[INFORMATION SUPPLIED Boundary: Start]

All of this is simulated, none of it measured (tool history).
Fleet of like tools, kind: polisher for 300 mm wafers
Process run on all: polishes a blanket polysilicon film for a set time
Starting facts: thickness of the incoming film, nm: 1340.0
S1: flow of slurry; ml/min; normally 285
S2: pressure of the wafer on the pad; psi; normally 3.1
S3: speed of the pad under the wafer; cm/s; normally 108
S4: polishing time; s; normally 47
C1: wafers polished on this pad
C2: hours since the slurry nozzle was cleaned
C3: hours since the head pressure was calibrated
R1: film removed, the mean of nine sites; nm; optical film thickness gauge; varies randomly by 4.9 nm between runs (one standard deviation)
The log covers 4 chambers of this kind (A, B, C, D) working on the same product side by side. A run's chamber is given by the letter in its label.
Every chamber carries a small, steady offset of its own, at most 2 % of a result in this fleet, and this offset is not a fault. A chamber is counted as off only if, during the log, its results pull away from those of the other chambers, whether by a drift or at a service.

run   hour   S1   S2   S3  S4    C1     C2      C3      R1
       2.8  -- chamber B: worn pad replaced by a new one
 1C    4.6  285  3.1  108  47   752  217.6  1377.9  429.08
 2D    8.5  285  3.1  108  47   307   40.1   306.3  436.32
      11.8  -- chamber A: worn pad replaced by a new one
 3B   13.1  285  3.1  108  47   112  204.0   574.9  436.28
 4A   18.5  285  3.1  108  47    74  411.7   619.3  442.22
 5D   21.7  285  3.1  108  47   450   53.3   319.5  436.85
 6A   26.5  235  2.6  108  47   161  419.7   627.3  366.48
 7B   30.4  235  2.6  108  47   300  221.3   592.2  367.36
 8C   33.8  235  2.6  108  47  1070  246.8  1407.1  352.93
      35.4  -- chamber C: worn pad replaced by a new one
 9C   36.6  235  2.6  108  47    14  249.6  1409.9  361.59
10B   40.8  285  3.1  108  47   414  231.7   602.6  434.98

[INFORMATION SUPPLIED Boundary: End]

REQUIRED ACTION = Word for word, restate the data above from its first line down to and including the line with "The log covers".

WORKED SOLUTION =
All of this is simulated, none of it measured (tool history).
Fleet of like tools, kind: polisher for 300 mm wafers
Process run on all: polishes a blanket polysilicon film for a set time
Starting facts: thickness of the incoming film, nm: 1340.0
S1: flow of slurry; ml/min; normally 285
S2: pressure of the wafer on the pad; psi; normally 3.1
S3: speed of the pad under the wafer; cm/s; normally 108
S4: polishing time; s; normally 47
C1: wafers polished on this pad
C2: hours since the slurry nozzle was cleaned
C3: hours since the head pressure was calibrated
R1: film removed, the mean of nine sites; nm; optical film thickness gauge; varies randomly by 4.9 nm between runs (one standard deviation)
The log covers 4 chambers of this kind (A, B, C, D) working on the same product side by side. A run's chamber is given by the letter in its label.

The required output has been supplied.